**LISTED ENTRIES**
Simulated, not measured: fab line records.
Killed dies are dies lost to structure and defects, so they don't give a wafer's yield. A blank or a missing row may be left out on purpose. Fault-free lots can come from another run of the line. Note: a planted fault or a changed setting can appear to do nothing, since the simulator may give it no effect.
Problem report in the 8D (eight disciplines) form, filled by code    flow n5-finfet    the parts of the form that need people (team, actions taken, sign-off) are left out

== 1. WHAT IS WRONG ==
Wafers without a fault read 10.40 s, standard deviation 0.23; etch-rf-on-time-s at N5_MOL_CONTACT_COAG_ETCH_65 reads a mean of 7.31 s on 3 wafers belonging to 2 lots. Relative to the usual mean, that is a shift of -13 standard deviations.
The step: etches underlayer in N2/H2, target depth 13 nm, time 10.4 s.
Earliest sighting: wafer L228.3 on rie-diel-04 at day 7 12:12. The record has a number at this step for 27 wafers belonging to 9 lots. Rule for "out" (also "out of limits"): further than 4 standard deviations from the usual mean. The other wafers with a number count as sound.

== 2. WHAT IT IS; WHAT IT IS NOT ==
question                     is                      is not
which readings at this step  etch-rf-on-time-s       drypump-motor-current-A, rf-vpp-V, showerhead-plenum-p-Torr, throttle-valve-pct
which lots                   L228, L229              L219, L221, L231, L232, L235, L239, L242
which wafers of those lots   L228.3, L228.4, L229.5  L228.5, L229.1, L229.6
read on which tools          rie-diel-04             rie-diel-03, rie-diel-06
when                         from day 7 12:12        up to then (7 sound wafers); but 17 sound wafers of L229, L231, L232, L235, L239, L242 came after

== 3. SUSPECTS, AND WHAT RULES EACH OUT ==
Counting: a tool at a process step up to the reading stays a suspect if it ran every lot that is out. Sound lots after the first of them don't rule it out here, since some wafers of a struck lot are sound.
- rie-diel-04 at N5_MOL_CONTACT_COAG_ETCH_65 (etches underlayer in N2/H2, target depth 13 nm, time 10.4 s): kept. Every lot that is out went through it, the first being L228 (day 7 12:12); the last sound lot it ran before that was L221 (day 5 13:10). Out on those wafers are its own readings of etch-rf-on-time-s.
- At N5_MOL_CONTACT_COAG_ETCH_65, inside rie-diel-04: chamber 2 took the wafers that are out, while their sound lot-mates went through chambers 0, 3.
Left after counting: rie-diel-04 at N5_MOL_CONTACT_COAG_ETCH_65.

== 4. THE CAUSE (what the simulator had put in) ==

**WORK ITEM**
Taking the records from the top, repeat each line exactly until you have repeated the line that contains "Killed dies are".

**REPLY**
Simulated, not measured: fab line records.
Killed dies are dies lost to structure and defects, so they don't give a wafer's yield. A blank or a missing row may be left out on purpose. Fault-free lots can come from another run of the line. Note: a planted fault or a changed setting can appear to do nothing, since the simulator may give it no effect.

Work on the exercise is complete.